SUPPLIED ENTRIES:
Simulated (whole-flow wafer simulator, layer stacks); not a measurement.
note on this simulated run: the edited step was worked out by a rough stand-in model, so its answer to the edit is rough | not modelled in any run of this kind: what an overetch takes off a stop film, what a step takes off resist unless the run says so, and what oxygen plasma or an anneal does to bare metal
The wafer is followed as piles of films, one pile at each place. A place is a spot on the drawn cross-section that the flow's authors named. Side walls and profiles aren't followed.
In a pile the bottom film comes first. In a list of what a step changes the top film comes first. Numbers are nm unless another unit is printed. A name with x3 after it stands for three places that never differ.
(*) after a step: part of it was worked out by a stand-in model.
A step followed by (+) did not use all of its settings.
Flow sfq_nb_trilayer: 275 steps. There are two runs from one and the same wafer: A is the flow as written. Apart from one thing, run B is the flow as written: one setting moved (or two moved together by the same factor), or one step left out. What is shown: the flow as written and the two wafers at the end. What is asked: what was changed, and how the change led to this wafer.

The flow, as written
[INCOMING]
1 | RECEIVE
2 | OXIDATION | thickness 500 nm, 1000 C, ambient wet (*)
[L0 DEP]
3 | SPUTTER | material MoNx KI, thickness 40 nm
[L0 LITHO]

WORK REQUEST:
Restate the listing word for word, but only from its first line through the line with "The wafer is", keeping both end lines.

TASK RESPONSE:
Simulated (whole-flow wafer simulator, layer stacks); not a measurement.
note on this simulated run: the edited step was worked out by a rough stand-in model, so its answer to the edit is rough | not modelled in any run of this kind: what an overetch takes off a stop film, what a step takes off resist unless the run says so, and what oxygen plasma or an anneal does to bare metal
The wafer is followed as piles of films, one pile at each place. A place is a spot on the drawn cross-section that the flow's authors named. Side walls and profiles aren't followed.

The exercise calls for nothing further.